◆ Work order ◆
Please reproduce the entries below exactly, starting at the first line and ending with the line that holds "50 to 40: lowk".

◇ ◇ ◇ ◇ ◇ ◇ ◇
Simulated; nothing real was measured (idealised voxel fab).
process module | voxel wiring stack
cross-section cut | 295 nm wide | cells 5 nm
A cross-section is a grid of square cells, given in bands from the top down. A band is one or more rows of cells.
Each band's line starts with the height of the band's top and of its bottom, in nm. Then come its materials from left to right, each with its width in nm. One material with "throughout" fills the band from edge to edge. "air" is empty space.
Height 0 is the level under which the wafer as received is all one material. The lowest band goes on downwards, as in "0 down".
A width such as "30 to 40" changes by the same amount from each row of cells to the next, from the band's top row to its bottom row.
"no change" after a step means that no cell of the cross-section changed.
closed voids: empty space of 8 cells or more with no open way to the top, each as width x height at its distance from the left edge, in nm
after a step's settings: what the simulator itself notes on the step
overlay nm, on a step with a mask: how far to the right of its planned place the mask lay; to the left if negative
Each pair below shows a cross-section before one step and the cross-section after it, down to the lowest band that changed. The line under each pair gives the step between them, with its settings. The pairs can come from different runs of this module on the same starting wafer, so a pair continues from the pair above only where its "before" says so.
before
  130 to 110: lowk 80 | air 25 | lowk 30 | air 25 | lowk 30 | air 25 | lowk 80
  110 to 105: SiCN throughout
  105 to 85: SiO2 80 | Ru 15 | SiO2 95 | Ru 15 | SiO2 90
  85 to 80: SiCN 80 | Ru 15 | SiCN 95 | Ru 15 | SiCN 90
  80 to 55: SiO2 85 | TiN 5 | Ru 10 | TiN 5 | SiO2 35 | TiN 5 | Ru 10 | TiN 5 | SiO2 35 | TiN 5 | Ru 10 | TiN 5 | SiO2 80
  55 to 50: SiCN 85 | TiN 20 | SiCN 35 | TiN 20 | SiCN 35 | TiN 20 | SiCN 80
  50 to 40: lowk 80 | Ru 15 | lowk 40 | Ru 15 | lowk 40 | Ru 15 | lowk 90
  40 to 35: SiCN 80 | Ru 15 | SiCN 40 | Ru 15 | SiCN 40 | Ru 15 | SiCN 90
◇ ◇ ◇ ◇ ◇ ◇ ◇

◆ Answer box ◆
Simulated; nothing real was measured (idealised voxel fab).
process module | voxel wiring stack
cross-section cut | 295 nm wide | cells 5 nm
A cross-section is a grid of square cells, given in bands from the top down. A band is one or more rows of cells.
Each band's line starts with the height of the band's top and of its bottom, in nm. Then come its materials from left to right, each with its width in nm. One material with "throughout" fills the band from edge to edge. "air" is empty space.
Height 0 is the level under which the wafer as received is all one material. The lowest band goes on downwards, as in "0 down".
A width such as "30 to 40" changes by the same amount from each row of cells to the next, from the band's top row to its bottom row.
"no change" after a step means that no cell of the cross-section changed.
closed voids: empty space of 8 cells or more with no open way to the top, each as width x height at its distance from the left edge, in nm
after a step's settings: what the simulator itself notes on the step
overlay nm, on a step with a mask: how far to the right of its planned place the mask lay; to the left if negative
Each pair below shows a cross-section before one step and the cross-section after it, down to the lowest band that changed. The line under each pair gives the step between them, with its settings. The pairs can come from different runs of this module on the same starting wafer, so a pair continues from the pair above only where its "before" says so.
before
  130 to 110: lowk 80 | air 25 | lowk 30 | air 25 | lowk 30 | air 25 | lowk 80
  110 to 105: SiCN throughout
  105 to 85: SiO2 80 | Ru 15 | SiO2 95 | Ru 15 | SiO2 90
  85 to 80: SiCN 80 | Ru 15 | SiCN 95 | Ru 15 | SiCN 90
  80 to 55: SiO2 85 | TiN 5 | Ru 10 | TiN 5 | SiO2 35 | TiN 5 | Ru 10 | TiN 5 | SiO2 35 | TiN 5 | Ru 10 | TiN 5 | SiO2 80
  55 to 50: SiCN 85 | TiN 20 | SiCN 35 | TiN 20 | SiCN 35 | TiN 20 | SiCN 80
  50 to 40: lowk 80 | Ru 15 | lowk 40 | Ru 15 | lowk 40 | Ru 15 | lowk 90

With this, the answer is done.